**Brief**
Keeping every word the same, return the listing from its first line until the line holding "(+) after a" has been returned as well.

**Provided data**
___
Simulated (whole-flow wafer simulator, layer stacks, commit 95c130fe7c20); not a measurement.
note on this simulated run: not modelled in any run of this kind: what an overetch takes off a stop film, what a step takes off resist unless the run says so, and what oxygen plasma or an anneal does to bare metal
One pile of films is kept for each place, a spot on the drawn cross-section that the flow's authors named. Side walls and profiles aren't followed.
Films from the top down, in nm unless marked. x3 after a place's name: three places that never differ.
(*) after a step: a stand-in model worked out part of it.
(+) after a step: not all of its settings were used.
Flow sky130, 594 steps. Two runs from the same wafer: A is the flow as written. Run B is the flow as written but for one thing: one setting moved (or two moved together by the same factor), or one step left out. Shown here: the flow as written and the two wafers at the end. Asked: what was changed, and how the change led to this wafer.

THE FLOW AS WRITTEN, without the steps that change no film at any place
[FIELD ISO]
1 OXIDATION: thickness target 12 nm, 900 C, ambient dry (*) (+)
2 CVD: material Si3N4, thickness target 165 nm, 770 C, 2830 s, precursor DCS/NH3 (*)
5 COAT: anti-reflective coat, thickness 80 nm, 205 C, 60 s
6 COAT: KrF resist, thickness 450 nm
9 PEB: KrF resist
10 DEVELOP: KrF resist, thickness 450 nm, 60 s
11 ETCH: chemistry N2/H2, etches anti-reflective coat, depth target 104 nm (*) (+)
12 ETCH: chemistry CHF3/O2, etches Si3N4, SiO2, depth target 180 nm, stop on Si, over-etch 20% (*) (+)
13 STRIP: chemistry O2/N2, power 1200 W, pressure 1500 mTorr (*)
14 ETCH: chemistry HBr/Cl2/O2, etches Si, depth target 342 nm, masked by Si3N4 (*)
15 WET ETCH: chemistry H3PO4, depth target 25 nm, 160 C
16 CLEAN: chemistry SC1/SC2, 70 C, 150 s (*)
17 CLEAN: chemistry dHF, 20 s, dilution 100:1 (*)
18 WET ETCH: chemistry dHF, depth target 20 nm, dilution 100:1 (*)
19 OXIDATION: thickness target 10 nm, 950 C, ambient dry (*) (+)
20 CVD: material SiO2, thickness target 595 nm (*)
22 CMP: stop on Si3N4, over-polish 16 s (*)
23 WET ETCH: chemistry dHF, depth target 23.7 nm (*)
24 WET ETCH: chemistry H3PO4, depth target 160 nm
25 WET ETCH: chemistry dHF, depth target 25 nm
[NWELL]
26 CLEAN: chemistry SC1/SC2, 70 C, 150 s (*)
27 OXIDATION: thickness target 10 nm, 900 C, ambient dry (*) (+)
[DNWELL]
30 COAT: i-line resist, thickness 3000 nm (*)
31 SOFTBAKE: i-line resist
___

**Exercise output**
Simulated (whole-flow wafer simulator, layer stacks, commit 95c130fe7c20); not a measurement.
note on this simulated run: not modelled in any run of this kind: what an overetch takes off a stop film, what a step takes off resist unless the run says so, and what oxygen plasma or an anneal does to bare metal
One pile of films is kept for each place, a spot on the drawn cross-section that the flow's authors named. Side walls and profiles aren't followed.
Films from the top down, in nm unless marked. x3 after a place's name: three places that never differ.
(*) after a step: a stand-in model worked out part of it.
(+) after a step: not all of its settings were used.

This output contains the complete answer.